# Data extracts
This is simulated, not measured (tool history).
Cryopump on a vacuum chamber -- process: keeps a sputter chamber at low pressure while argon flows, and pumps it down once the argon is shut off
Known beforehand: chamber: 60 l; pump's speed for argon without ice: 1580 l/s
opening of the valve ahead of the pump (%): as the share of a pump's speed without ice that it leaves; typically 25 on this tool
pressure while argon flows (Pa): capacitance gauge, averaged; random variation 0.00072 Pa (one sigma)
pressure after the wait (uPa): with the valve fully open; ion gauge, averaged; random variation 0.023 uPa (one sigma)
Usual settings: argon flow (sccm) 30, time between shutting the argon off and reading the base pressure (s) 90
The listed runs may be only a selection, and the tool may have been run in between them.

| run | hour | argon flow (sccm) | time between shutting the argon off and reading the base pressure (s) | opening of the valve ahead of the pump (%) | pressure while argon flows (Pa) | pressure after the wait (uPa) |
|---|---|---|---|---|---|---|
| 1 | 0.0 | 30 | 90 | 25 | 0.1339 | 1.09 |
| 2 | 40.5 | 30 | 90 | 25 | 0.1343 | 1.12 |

# Activity
Print out the whole listing, with every line exactly as it appears.

# Reply
This is simulated, not measured (tool history).
Cryopump on a vacuum chamber -- process: keeps a sputter chamber at low pressure while argon flows, and pumps it down once the argon is shut off
Known beforehand: chamber: 60 l; pump's speed for argon without ice: 1580 l/s
opening of the valve ahead of the pump (%): as the share of a pump's speed without ice that it leaves; typically 25 on this tool
pressure while argon flows (Pa): capacitance gauge, averaged; random variation 0.00072 Pa (one sigma)
pressure after the wait (uPa): with the valve fully open; ion gauge, averaged; random variation 0.023 uPa (one sigma)
Usual settings: argon flow (sccm) 30, time between shutting the argon off and reading the base pressure (s) 90
The listed runs may be only a selection, and the tool may have been run in between them.

| run | hour | argon flow (sccm) | time between shutting the argon off and reading the base pressure (s) | opening of the valve ahead of the pump (%) | pressure while argon flows (Pa) | pressure after the wait (uPa) |
|---|---|---|---|---|---|---|
| 1 | 0.0 | 30 | 90 | 25 | 0.1339 | 1.09 |
| 2 | 40.5 | 30 | 90 | 25 | 0.1343 | 1.12 |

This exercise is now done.